— ACTION ITEM —
Output the data word for word. Begin at its first line and end at the line with "Known at the".

— INFORMATION SUPPLIED —
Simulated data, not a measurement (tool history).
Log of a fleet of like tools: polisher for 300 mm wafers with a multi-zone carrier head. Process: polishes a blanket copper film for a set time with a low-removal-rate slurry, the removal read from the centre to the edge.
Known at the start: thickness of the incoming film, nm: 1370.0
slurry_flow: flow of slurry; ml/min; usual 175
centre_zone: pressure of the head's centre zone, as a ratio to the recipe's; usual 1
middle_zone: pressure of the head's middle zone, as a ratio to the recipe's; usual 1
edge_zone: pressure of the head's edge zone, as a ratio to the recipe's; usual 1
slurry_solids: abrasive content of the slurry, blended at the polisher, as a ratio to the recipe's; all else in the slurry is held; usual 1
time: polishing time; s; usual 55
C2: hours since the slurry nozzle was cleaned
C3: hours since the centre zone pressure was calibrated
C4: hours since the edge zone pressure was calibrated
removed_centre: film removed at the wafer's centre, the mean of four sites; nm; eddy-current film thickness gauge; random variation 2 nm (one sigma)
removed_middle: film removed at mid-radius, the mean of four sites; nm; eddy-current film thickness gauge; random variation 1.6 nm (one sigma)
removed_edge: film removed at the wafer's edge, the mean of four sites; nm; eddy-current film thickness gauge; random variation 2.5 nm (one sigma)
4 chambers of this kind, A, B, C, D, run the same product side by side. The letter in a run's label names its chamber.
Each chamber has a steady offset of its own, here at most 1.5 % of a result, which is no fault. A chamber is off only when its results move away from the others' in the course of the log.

— YOUR SOLUTION —
Simulated data, not a measurement (tool history).
Log of a fleet of like tools: polisher for 300 mm wafers with a multi-zone carrier head. Process: polishes a blanket copper film for a set time with a low-removal-rate slurry, the removal read from the centre to the edge.
Known at the start: thickness of the incoming film, nm: 1370.0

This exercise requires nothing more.